# Activity
From the entries below, retype only the lines from the one with "chamber | drypump_motor_current_A (A)" through the one with "L096.2 | 5.9", exactly as written.

# Excerpted data
++++++++

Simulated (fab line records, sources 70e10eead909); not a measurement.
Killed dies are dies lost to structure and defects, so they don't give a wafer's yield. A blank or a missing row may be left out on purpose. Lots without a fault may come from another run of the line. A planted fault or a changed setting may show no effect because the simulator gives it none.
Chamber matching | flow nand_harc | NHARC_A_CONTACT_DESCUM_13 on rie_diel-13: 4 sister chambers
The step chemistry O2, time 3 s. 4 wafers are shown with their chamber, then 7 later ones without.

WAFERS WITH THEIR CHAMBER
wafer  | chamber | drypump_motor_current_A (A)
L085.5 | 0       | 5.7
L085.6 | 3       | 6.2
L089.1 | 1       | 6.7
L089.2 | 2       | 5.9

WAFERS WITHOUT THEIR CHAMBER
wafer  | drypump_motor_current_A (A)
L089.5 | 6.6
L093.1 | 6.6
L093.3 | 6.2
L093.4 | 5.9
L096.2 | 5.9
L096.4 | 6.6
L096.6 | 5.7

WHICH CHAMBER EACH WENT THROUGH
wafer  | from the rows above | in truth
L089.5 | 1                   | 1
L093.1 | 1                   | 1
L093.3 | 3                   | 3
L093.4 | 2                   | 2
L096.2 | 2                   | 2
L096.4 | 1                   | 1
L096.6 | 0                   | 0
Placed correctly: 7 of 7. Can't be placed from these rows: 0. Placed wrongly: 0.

++++++++

# Result
wafer  | chamber | drypump_motor_current_A (A)
L085.5 | 0       | 5.7
L085.6 | 3       | 6.2
L089.1 | 1       | 6.7
L089.2 | 2       | 5.9

WAFERS WITHOUT THEIR CHAMBER
wafer  | drypump_motor_current_A (A)
L089.5 | 6.6
L093.1 | 6.6
L093.3 | 6.2
L093.4 | 5.9
L096.2 | 5.9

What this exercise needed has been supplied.